*** Opening Data excerpts ***

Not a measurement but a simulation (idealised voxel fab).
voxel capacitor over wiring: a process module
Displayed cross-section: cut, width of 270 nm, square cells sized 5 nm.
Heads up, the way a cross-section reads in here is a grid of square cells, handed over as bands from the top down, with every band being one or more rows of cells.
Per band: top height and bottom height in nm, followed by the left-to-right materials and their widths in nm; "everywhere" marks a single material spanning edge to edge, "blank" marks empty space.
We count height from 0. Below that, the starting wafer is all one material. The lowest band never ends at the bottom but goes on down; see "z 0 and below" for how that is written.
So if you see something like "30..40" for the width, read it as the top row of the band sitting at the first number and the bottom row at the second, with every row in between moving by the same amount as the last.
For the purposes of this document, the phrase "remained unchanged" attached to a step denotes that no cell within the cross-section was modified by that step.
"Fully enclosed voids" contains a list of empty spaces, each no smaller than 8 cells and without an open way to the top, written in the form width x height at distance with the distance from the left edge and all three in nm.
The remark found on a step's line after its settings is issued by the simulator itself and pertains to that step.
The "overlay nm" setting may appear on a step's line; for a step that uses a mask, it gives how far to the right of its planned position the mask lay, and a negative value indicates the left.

*** Closing Data excerpts ***

• Brief: Repeat the material word for word, with no line missing.

• Task solution:
Not a measurement but a simulation (idealised voxel fab).
voxel capacitor over wiring: a process module
Displayed cross-section: cut, width of 270 nm, square cells sized 5 nm.
Heads up, the way a cross-section reads in here is a grid of square cells, handed over as bands from the top down, with every band being one or more rows of cells.
Per band: top height and bottom height in nm, followed by the left-to-right materials and their widths in nm; "everywhere" marks a single material spanning edge to edge, "blank" marks empty space.
We count height from 0. Below that, the starting wafer is all one material. The lowest band never ends at the bottom but goes on down; see "z 0 and below" for how that is written.
So if you see something like "30..40" for the width, read it as the top row of the band sitting at the first number and the bottom row at the second, with every row in between moving by the same amount as the last.
For the purposes of this document, the phrase "remained unchanged" attached to a step denotes that no cell within the cross-section was modified by that step.
"Fully enclosed voids" contains a list of empty spaces, each no smaller than 8 cells and without an open way to the top, written in the form width x height at distance with the distance from the left edge and all three in nm.
The remark found on a step's line after its settings is issued by the simulator itself and pertains to that step.
The "overlay nm" setting may appear on a step's line; for a step that uses a mask, it gives how far to the right of its planned position the mask lay, and a negative value indicates the left.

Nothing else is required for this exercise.